____ LISTED RECORDS
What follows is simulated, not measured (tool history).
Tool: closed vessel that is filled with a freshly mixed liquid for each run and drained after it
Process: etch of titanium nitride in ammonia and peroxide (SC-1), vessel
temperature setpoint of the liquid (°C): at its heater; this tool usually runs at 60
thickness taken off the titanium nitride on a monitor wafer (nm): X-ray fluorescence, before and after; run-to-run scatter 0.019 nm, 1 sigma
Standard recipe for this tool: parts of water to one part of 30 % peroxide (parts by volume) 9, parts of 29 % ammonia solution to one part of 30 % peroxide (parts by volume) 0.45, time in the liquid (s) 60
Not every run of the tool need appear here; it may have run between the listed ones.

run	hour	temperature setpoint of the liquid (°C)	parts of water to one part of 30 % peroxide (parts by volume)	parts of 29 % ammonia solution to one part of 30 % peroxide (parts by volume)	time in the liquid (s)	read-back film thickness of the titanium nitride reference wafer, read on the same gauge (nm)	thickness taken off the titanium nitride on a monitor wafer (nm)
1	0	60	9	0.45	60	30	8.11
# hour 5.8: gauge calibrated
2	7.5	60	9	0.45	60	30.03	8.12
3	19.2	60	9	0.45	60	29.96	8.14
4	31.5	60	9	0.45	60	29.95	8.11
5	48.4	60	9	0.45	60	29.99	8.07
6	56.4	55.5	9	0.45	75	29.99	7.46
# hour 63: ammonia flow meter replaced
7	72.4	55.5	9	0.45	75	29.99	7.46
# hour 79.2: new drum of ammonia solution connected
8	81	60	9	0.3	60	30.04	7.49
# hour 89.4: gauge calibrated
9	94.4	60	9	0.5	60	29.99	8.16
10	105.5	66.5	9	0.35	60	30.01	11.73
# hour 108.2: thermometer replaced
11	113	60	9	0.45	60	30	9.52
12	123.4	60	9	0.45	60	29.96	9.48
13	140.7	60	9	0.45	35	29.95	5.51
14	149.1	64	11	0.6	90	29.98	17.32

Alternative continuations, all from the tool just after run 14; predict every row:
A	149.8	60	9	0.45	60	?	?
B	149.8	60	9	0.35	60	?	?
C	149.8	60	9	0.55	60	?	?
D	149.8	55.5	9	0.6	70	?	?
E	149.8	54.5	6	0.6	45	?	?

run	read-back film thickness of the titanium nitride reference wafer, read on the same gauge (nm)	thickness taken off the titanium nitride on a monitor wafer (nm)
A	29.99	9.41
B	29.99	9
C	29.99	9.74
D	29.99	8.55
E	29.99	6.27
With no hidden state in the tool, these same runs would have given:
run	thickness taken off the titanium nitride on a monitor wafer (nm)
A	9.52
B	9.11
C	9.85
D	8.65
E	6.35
________

Begin with the top line of the material and go as far as the line with "Process: etch of". Set down those lines exactly, both ends included, and nothing more.

WRITTEN RESPONSE:
What follows is simulated, not measured (tool history).
Tool: closed vessel that is filled with a freshly mixed liquid for each run and drained after it
Process: etch of titanium nitride in ammonia and peroxide (SC-1), vessel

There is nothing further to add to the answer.